**Extracted data**
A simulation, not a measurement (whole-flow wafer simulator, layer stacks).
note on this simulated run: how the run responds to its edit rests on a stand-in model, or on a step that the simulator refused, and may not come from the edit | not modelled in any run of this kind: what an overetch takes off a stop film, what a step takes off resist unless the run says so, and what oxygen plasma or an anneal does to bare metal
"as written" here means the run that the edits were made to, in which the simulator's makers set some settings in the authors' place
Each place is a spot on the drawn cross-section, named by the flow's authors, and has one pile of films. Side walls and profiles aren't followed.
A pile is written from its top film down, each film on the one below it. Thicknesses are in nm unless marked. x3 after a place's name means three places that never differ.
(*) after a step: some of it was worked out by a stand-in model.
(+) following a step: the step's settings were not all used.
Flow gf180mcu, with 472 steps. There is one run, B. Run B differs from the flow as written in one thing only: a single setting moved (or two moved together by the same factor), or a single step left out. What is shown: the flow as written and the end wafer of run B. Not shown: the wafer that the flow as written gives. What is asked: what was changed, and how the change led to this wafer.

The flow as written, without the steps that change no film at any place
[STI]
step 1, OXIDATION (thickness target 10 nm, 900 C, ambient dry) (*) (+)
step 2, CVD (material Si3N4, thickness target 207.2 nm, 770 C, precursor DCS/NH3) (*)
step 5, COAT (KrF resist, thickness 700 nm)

**Task item**
Give back all the data exactly as it was written.

**Task solution**
A simulation, not a measurement (whole-flow wafer simulator, layer stacks).
note on this simulated run: how the run responds to its edit rests on a stand-in model, or on a step that the simulator refused, and may not come from the edit | not modelled in any run of this kind: what an overetch takes off a stop film, what a step takes off resist unless the run says so, and what oxygen plasma or an anneal does to bare metal
"as written" here means the run that the edits were made to, in which the simulator's makers set some settings in the authors' place
Each place is a spot on the drawn cross-section, named by the flow's authors, and has one pile of films. Side walls and profiles aren't followed.
A pile is written from its top film down, each film on the one below it. Thicknesses are in nm unless marked. x3 after a place's name means three places that never differ.
(*) after a step: some of it was worked out by a stand-in model.
(+) following a step: the step's settings were not all used.
Flow gf180mcu, with 472 steps. There is one run, B. Run B differs from the flow as written in one thing only: a single setting moved (or two moved together by the same factor), or a single step left out. What is shown: the flow as written and the end wafer of run B. Not shown: the wafer that the flow as written gives. What is asked: what was changed, and how the change led to this wafer.

The flow as written, without the steps that change no film at any place
[STI]
step 1, OXIDATION (thickness target 10 nm, 900 C, ambient dry) (*) (+)
step 2, CVD (material Si3N4, thickness target 207.2 nm, 770 C, precursor DCS/NH3) (*)
step 5, COAT (KrF resist, thickness 700 nm)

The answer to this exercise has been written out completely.